——
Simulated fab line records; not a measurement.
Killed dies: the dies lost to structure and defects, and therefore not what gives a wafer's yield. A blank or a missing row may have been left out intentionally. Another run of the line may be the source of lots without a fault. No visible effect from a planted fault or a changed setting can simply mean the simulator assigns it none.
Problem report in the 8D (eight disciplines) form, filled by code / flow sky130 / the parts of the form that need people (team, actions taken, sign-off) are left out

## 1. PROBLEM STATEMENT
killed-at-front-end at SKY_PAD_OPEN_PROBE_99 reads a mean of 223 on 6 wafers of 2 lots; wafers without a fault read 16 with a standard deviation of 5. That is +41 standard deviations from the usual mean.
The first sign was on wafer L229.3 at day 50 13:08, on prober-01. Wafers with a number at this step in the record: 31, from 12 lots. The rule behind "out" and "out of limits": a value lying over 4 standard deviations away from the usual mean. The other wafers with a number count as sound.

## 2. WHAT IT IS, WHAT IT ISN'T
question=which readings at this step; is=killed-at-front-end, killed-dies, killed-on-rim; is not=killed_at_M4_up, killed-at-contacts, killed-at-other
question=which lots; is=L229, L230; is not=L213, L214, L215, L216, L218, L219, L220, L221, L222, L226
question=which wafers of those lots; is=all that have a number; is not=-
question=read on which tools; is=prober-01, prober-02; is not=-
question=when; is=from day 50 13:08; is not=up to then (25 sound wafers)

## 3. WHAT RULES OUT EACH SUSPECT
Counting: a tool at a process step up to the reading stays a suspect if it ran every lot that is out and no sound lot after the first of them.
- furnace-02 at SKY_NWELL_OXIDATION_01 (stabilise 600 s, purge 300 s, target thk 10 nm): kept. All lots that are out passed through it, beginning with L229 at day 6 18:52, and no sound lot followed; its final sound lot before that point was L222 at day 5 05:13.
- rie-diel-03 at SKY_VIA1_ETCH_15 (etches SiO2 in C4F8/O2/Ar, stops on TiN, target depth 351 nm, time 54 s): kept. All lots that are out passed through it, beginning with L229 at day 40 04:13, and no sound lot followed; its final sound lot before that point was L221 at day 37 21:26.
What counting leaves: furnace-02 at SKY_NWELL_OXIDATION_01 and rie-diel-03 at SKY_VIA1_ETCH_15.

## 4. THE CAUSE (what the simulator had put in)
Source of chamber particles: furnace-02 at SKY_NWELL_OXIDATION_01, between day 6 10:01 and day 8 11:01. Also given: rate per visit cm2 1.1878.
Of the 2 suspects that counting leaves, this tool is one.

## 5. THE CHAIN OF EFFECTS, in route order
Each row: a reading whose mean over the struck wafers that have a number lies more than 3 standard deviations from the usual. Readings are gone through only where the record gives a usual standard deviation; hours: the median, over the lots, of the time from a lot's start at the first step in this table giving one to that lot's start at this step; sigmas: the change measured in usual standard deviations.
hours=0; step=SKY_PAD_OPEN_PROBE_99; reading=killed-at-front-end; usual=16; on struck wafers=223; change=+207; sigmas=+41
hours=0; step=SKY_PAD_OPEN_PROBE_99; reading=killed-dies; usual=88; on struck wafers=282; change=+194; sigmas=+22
——

§ Action item:
Start at the first line of the entries and stop at the line with "Killed dies: the". Retype each of those lines exactly, both ends included.

§ Answer area:
Simulated fab line records; not a measurement.
Killed dies: the dies lost to structure and defects, and therefore not what gives a wafer's yield. A blank or a missing row may have been left out intentionally. Another run of the line may be the source of lots without a fault. No visible effect from a planted fault or a changed setting can simply mean the simulator assigns it none.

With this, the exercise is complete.